_DATA EXCERPTS:_
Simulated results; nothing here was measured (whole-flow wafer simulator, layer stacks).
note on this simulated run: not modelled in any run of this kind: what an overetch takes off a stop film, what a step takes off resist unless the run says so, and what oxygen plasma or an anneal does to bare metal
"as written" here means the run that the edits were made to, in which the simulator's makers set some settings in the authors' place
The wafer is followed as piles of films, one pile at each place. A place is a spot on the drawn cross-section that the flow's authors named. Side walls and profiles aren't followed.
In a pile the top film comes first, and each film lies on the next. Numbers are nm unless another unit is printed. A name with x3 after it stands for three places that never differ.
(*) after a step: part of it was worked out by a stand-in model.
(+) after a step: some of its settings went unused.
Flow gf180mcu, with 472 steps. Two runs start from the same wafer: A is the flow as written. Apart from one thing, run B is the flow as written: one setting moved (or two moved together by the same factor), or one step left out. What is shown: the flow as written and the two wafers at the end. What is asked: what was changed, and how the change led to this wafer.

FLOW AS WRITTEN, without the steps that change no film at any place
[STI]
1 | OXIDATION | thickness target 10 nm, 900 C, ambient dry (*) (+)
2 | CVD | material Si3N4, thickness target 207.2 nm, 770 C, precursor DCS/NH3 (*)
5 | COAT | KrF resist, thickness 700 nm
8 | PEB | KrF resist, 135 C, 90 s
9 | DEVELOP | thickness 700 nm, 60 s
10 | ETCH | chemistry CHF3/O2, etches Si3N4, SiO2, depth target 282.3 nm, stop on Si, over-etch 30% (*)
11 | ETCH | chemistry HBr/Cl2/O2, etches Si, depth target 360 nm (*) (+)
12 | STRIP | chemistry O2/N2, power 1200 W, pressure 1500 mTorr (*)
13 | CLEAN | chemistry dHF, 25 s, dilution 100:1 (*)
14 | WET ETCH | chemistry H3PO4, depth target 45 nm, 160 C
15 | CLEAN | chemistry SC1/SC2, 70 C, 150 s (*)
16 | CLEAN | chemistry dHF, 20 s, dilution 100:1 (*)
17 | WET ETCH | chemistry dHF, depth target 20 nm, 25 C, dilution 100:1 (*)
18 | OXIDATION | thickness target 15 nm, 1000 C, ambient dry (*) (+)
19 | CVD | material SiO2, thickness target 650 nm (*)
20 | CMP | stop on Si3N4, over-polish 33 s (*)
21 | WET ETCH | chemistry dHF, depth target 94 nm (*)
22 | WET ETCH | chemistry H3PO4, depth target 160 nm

_ACTIVITY:_ Each line in the listing above from the one containing "15 | CLEAN |" through the one containing "21 | WET ETCH" should be repeated exactly, and no other line.

_EXPECTED ANSWER:_
15 | CLEAN | chemistry SC1/SC2, 70 C, 150 s (*)
16 | CLEAN | chemistry dHF, 20 s, dilution 100:1 (*)
17 | WET ETCH | chemistry dHF, depth target 20 nm, 25 C, dilution 100:1 (*)
18 | OXIDATION | thickness target 15 nm, 1000 C, ambient dry (*) (+)
19 | CVD | material SiO2, thickness target 650 nm (*)
20 | CMP | stop on Si3N4, over-polish 33 s (*)
21 | WET ETCH | chemistry dHF, depth target 94 nm (*)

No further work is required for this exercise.